================================

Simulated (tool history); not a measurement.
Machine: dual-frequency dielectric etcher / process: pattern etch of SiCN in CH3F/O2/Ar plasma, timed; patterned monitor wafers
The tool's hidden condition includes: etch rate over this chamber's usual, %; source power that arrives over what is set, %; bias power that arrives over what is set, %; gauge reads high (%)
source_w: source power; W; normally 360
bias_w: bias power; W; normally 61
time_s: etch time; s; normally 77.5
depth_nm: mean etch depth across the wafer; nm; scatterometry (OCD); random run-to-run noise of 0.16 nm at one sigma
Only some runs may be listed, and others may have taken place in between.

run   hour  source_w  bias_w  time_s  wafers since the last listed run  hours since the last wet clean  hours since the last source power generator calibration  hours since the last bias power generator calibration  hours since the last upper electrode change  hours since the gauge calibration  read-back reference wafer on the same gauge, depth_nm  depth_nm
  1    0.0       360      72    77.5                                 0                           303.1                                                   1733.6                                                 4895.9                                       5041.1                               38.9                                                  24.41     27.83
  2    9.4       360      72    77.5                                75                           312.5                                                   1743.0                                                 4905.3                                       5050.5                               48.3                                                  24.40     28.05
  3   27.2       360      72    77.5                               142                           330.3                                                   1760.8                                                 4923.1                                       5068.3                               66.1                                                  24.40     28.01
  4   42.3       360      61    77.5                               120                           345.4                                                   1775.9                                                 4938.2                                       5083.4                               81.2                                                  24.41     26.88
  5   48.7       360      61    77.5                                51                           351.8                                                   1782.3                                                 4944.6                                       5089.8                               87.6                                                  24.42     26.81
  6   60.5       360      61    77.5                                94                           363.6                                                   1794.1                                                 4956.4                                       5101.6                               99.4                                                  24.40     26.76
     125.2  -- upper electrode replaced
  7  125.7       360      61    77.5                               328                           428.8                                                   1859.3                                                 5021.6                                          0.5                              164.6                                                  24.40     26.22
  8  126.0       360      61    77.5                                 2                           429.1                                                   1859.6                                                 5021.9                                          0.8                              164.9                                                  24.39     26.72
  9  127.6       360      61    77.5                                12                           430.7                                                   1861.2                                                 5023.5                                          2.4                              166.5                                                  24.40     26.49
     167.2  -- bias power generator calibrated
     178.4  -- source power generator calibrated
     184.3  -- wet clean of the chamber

================================

### WORK TASK
Only one span is wanted. It runs from the first line of the listing through the line with "time_s: etch time; s; normally 77.5", and each line must match exactly.

### RESULT
Simulated (tool history); not a measurement.
Machine: dual-frequency dielectric etcher / process: pattern etch of SiCN in CH3F/O2/Ar plasma, timed; patterned monitor wafers
The tool's hidden condition includes: etch rate over this chamber's usual, %; source power that arrives over what is set, %; bias power that arrives over what is set, %; gauge reads high (%)
source_w: source power; W; normally 360
bias_w: bias power; W; normally 61
time_s: etch time; s; normally 77.5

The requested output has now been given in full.